* **The data**
'''
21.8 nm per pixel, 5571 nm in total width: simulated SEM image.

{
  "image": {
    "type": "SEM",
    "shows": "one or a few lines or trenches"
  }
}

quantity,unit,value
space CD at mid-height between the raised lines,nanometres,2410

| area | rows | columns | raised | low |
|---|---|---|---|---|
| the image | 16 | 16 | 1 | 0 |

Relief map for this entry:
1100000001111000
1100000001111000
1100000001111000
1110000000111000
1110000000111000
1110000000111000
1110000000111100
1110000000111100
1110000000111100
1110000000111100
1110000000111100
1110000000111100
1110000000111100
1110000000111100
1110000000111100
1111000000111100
'''

* **Work task**
Your answer should consist of every entry, repeated exactly.

* **Response box**
21.8 nm per pixel, 5571 nm in total width: simulated SEM image.

{
  "image": {
    "type": "SEM",
    "shows": "one or a few lines or trenches"
  }
}

quantity,unit,value
space CD at mid-height between the raised lines,nanometres,2410

| area | rows | columns | raised | low |
|---|---|---|---|---|
| the image | 16 | 16 | 1 | 0 |

Relief map for this entry:
1100000001111000
1100000001111000
1100000001111000
1110000000111000
1110000000111000
1110000000111000
1110000000111100
1110000000111100
1110000000111100
1110000000111100
1110000000111100
1110000000111100
1110000000111100
1110000000111100
1110000000111100
1111000000111100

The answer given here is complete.